▶ **Supplied records**
====================
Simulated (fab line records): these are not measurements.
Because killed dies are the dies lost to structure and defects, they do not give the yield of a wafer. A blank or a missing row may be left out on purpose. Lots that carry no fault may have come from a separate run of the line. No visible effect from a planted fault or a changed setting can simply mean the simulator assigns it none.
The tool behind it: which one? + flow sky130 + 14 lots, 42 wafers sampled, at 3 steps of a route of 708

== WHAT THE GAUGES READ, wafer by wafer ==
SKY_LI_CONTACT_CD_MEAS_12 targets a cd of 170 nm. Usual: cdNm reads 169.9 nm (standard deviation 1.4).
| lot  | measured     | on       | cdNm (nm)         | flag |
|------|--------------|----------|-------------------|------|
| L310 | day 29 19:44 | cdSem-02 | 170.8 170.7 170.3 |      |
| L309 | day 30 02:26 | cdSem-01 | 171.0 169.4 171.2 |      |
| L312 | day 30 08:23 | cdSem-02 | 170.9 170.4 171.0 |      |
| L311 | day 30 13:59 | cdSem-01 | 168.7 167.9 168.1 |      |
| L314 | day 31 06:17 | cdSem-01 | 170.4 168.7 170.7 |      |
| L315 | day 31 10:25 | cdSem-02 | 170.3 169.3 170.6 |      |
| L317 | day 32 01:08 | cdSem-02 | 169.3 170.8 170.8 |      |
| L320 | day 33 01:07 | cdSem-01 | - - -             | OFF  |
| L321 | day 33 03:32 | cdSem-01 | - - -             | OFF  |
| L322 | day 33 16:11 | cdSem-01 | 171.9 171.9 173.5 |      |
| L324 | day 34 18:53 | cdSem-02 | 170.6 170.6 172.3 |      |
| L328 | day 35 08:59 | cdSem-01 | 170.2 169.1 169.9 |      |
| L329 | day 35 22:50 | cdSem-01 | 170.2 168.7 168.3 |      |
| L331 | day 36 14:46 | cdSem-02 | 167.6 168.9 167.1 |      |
====================

▶ **Activity**
Print exactly the lines above from the one with "The tool behind" to the one with "SKY_LI_CONTACT_CD_MEAS_12 targets a", including both.

▶ **Reply**
The tool behind it: which one? + flow sky130 + 14 lots, 42 wafers sampled, at 3 steps of a route of 708

== WHAT THE GAUGES READ, wafer by wafer ==
SKY_LI_CONTACT_CD_MEAS_12 targets a cd of 170 nm. Usual: cdNm reads 169.9 nm (standard deviation 1.4).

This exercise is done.